# Data extracts
--------------------
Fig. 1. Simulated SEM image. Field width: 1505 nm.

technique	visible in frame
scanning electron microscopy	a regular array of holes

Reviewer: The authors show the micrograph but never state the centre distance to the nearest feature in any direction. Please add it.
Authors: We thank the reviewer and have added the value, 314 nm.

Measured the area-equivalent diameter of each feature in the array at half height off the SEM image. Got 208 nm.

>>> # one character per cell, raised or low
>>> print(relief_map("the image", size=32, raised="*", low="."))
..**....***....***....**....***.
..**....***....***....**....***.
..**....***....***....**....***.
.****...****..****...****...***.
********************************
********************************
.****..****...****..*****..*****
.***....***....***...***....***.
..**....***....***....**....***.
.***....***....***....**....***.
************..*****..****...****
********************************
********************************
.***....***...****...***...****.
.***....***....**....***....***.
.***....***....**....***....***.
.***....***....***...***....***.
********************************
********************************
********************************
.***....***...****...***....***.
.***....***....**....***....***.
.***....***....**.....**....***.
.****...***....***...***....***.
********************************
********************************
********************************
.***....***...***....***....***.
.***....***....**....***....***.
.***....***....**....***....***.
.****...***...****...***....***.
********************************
--------------------

# Work order
Word for word, reproduce the listing from its first line through the line that has "Measured the area-equivalent" in it, and go no further.

# Task result
Fig. 1. Simulated SEM image. Field width: 1505 nm.

technique	visible in frame
scanning electron microscopy	a regular array of holes

Reviewer: The authors show the micrograph but never state the centre distance to the nearest feature in any direction. Please add it.
Authors: We thank the reviewer and have added the value, 314 nm.

Measured the area-equivalent diameter of each feature in the array at half height off the SEM image. Got 208 nm.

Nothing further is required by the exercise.